Work order =>
Copy out again, unchanged, the listing below from the line that has "2,6.4,1500,0.8,267,795,113,1131,1012" through the line that has "23,216.3,1287,0.79,267,39,269,1287,907".

○ ○ ○ ○ ○
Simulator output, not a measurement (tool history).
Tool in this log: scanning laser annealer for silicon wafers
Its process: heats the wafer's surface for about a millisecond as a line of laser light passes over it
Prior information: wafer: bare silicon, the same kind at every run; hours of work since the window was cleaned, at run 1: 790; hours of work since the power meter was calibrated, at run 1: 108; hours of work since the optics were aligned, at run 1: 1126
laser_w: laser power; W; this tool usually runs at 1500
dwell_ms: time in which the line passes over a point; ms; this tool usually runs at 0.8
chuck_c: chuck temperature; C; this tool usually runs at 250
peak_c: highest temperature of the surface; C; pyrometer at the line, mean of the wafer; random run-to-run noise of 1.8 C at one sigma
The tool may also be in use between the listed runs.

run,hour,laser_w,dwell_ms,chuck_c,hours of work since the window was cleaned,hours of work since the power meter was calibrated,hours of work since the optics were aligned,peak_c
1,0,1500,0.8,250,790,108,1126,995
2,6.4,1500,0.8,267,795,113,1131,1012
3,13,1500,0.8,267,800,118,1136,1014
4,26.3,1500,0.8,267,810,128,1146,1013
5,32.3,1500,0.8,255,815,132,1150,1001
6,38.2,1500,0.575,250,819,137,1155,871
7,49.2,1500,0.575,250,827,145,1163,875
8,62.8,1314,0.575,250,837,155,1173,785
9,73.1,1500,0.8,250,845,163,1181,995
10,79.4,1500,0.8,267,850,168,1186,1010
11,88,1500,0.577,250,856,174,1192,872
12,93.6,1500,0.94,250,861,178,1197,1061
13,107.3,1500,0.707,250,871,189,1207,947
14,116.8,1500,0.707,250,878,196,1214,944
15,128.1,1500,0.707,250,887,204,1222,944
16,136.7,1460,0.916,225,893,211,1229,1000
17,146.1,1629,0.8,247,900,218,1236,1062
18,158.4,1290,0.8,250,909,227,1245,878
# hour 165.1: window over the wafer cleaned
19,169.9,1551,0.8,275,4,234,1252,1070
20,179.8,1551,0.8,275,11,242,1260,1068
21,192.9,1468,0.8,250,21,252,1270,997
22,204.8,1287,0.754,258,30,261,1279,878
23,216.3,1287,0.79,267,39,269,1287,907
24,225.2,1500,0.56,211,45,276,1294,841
○ ○ ○ ○ ○

Written response =>
2,6.4,1500,0.8,267,795,113,1131,1012
3,13,1500,0.8,267,800,118,1136,1014
4,26.3,1500,0.8,267,810,128,1146,1013
5,32.3,1500,0.8,255,815,132,1150,1001
6,38.2,1500,0.575,250,819,137,1155,871
7,49.2,1500,0.575,250,827,145,1163,875
8,62.8,1314,0.575,250,837,155,1173,785
9,73.1,1500,0.8,250,845,163,1181,995
10,79.4,1500,0.8,267,850,168,1186,1010
11,88,1500,0.577,250,856,174,1192,872
12,93.6,1500,0.94,250,861,178,1197,1061
13,107.3,1500,0.707,250,871,189,1207,947
14,116.8,1500,0.707,250,878,196,1214,944
15,128.1,1500,0.707,250,887,204,1222,944
16,136.7,1460,0.916,225,893,211,1229,1000
17,146.1,1629,0.8,247,900,218,1236,1062
18,158.4,1290,0.8,250,909,227,1245,878
# hour 165.1: window over the wafer cleaned
19,169.9,1551,0.8,275,4,234,1252,1070
20,179.8,1551,0.8,275,11,242,1260,1068
21,192.9,1468,0.8,250,21,252,1270,997
22,204.8,1287,0.754,258,30,261,1279,878
23,216.3,1287,0.79,267,39,269,1287,907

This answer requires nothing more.